> Entries provided
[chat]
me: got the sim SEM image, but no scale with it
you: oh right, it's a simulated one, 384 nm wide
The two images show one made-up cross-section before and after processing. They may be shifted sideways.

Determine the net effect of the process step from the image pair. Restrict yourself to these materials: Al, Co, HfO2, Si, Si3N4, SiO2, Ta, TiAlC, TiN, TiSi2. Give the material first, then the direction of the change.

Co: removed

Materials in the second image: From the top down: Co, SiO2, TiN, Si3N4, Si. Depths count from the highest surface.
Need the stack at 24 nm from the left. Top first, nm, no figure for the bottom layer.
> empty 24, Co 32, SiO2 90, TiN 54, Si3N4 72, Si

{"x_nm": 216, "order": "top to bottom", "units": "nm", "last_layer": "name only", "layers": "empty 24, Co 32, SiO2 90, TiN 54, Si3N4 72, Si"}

> Activity
All of the material should be duplicated exactly.

> Answer area
[chat]
me: got the sim SEM image, but no scale with it
you: oh right, it's a simulated one, 384 nm wide
The two images show one made-up cross-section before and after processing. They may be shifted sideways.

Determine the net effect of the process step from the image pair. Restrict yourself to these materials: Al, Co, HfO2, Si, Si3N4, SiO2, Ta, TiAlC, TiN, TiSi2. Give the material first, then the direction of the change.

Co: removed

Materials in the second image: From the top down: Co, SiO2, TiN, Si3N4, Si. Depths count from the highest surface.
Need the stack at 24 nm from the left. Top first, nm, no figure for the bottom layer.
> empty 24, Co 32, SiO2 90, TiN 54, Si3N4 72, Si

{"x_nm": 216, "order": "top to bottom", "units": "nm", "last_layer": "name only", "layers": "empty 24, Co 32, SiO2 90, TiN 54, Si3N4 72, Si"}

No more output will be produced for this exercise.